****

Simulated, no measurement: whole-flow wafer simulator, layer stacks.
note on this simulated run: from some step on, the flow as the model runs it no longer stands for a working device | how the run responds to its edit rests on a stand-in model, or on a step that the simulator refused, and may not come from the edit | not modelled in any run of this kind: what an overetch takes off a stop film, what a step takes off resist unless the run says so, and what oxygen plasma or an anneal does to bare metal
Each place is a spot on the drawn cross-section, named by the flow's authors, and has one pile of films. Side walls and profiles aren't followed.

****

## [Task item]
All the records above need to be restated exactly, line by line.

## [Answer area]
Simulated, no measurement: whole-flow wafer simulator, layer stacks.
note on this simulated run: from some step on, the flow as the model runs it no longer stands for a working device | how the run responds to its edit rests on a stand-in model, or on a step that the simulator refused, and may not come from the edit | not modelled in any run of this kind: what an overetch takes off a stop film, what a step takes off resist unless the run says so, and what oxygen plasma or an anneal does to bare metal
Each place is a spot on the drawn cross-section, named by the flow's authors, and has one pile of films. Side walls and profiles aren't followed.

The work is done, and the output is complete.